ACTION ITEM => For the records below, print the lines from the line with "4 chambers of" through the line with "monitor wafer (nm)" exactly as written; include both end lines and exclude the rest.

DATA SUPPLIED =>
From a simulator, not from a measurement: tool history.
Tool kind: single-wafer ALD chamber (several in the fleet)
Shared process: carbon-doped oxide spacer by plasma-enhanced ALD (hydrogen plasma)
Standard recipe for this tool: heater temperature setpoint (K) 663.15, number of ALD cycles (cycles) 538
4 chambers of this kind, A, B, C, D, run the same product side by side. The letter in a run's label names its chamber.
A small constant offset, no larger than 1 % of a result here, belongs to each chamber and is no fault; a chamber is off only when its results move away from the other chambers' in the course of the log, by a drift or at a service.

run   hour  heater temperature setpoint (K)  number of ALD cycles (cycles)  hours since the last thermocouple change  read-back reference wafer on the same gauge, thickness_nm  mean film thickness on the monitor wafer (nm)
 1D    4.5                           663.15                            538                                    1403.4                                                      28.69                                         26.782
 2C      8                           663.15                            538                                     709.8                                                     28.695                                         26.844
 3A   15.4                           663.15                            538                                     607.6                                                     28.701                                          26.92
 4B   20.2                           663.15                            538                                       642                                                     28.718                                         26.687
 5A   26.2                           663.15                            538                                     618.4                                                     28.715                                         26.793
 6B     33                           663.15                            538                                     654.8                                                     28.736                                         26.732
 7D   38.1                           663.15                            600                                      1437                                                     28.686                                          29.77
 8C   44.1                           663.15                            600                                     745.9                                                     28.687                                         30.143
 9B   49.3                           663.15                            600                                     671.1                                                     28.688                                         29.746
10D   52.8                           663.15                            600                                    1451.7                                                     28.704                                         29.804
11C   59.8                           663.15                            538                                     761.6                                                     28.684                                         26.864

EXERCISE RESPONSE =>
4 chambers of this kind, A, B, C, D, run the same product side by side. The letter in a run's label names its chamber.
A small constant offset, no larger than 1 % of a result here, belongs to each chamber and is no fault; a chamber is off only when its results move away from the other chambers' in the course of the log, by a drift or at a service.

run   hour  heater temperature setpoint (K)  number of ALD cycles (cycles)  hours since the last thermocouple change  read-back reference wafer on the same gauge, thickness_nm  mean film thickness on the monitor wafer (nm)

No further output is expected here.